* _ACTION ITEM_:
Could each record be restated word for word?

* _DATASET EXTRACT_:
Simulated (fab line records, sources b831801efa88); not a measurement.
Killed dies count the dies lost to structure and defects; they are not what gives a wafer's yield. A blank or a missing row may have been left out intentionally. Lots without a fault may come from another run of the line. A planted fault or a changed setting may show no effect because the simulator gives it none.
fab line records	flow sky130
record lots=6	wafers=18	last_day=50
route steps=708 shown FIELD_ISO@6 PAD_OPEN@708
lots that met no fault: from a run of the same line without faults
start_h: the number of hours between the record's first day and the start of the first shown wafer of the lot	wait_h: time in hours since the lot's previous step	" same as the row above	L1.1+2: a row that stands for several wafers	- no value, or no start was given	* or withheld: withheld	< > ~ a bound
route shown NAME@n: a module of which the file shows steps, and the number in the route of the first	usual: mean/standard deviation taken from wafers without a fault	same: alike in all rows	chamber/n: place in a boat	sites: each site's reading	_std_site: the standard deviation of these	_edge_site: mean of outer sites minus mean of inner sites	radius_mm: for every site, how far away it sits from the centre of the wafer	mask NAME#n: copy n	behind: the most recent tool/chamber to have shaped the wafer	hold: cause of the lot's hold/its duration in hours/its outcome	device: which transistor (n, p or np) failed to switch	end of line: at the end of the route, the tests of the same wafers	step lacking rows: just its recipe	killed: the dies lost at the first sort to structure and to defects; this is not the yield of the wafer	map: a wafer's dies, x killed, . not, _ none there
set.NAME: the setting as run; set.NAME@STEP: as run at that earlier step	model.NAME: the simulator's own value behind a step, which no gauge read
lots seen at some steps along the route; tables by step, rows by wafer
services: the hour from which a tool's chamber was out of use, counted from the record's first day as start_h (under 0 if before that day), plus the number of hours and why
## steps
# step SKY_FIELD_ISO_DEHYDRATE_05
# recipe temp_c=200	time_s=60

* _YOUR RESPONSE_:
Simulated (fab line records, sources b831801efa88); not a measurement.
Killed dies count the dies lost to structure and defects; they are not what gives a wafer's yield. A blank or a missing row may have been left out intentionally. Lots without a fault may come from another run of the line. A planted fault or a changed setting may show no effect because the simulator gives it none.
fab line records	flow sky130
record lots=6	wafers=18	last_day=50
route steps=708 shown FIELD_ISO@6 PAD_OPEN@708
lots that met no fault: from a run of the same line without faults
start_h: the number of hours between the record's first day and the start of the first shown wafer of the lot	wait_h: time in hours since the lot's previous step	" same as the row above	L1.1+2: a row that stands for several wafers	- no value, or no start was given	* or withheld: withheld	< > ~ a bound
route shown NAME@n: a module of which the file shows steps, and the number in the route of the first	usual: mean/standard deviation taken from wafers without a fault	same: alike in all rows	chamber/n: place in a boat	sites: each site's reading	_std_site: the standard deviation of these	_edge_site: mean of outer sites minus mean of inner sites	radius_mm: for every site, how far away it sits from the centre of the wafer	mask NAME#n: copy n	behind: the most recent tool/chamber to have shaped the wafer	hold: cause of the lot's hold/its duration in hours/its outcome	device: which transistor (n, p or np) failed to switch	end of line: at the end of the route, the tests of the same wafers	step lacking rows: just its recipe	killed: the dies lost at the first sort to structure and to defects; this is not the yield of the wafer	map: a wafer's dies, x killed, . not, _ none there
set.NAME: the setting as run; set.NAME@STEP: as run at that earlier step	model.NAME: the simulator's own value behind a step, which no gauge read
lots seen at some steps along the route; tables by step, rows by wafer
services: the hour from which a tool's chamber was out of use, counted from the record's first day as start_h (under 0 if before that day), plus the number of hours and why
## steps
# step SKY_FIELD_ISO_DEHYDRATE_05
# recipe temp_c=200	time_s=60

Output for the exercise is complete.